### [Supplied records]
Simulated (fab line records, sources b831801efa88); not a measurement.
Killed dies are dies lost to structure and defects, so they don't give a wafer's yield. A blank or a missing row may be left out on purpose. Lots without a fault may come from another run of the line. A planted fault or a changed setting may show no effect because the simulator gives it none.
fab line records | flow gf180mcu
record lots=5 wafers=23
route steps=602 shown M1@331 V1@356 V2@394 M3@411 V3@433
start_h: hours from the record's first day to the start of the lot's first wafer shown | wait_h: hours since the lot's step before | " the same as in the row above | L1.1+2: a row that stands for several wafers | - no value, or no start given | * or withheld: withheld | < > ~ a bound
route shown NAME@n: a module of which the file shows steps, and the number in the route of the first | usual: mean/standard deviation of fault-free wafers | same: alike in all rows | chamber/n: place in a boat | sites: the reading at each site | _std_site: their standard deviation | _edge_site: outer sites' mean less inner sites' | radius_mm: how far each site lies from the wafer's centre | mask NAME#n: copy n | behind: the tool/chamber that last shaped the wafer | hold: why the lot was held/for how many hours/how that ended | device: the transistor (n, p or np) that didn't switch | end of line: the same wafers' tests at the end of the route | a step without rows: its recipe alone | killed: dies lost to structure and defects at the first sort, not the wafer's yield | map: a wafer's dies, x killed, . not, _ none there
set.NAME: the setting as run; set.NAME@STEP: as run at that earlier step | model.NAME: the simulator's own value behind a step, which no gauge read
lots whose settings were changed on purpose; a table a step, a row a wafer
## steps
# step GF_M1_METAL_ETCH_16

### [Brief]
Copy each entry above exactly, leaving nothing out.

### [Exercise response]
Simulated (fab line records, sources b831801efa88); not a measurement.
Killed dies are dies lost to structure and defects, so they don't give a wafer's yield. A blank or a missing row may be left out on purpose. Lots without a fault may come from another run of the line. A planted fault or a changed setting may show no effect because the simulator gives it none.
fab line records | flow gf180mcu
record lots=5 wafers=23
route steps=602 shown M1@331 V1@356 V2@394 M3@411 V3@433
start_h: hours from the record's first day to the start of the lot's first wafer shown | wait_h: hours since the lot's step before | " the same as in the row above | L1.1+2: a row that stands for several wafers | - no value, or no start given | * or withheld: withheld | < > ~ a bound
route shown NAME@n: a module of which the file shows steps, and the number in the route of the first | usual: mean/standard deviation of fault-free wafers | same: alike in all rows | chamber/n: place in a boat | sites: the reading at each site | _std_site: their standard deviation | _edge_site: outer sites' mean less inner sites' | radius_mm: how far each site lies from the wafer's centre | mask NAME#n: copy n | behind: the tool/chamber that last shaped the wafer | hold: why the lot was held/for how many hours/how that ended | device: the transistor (n, p or np) that didn't switch | end of line: the same wafers' tests at the end of the route | a step without rows: its recipe alone | killed: dies lost to structure and defects at the first sort, not the wafer's yield | map: a wafer's dies, x killed, . not, _ none there
set.NAME: the setting as run; set.NAME@STEP: as run at that earlier step | model.NAME: the simulator's own value behind a step, which no gauge read
lots whose settings were changed on purpose; a table a step, a row a wafer
## steps
# step GF_M1_METAL_ETCH_16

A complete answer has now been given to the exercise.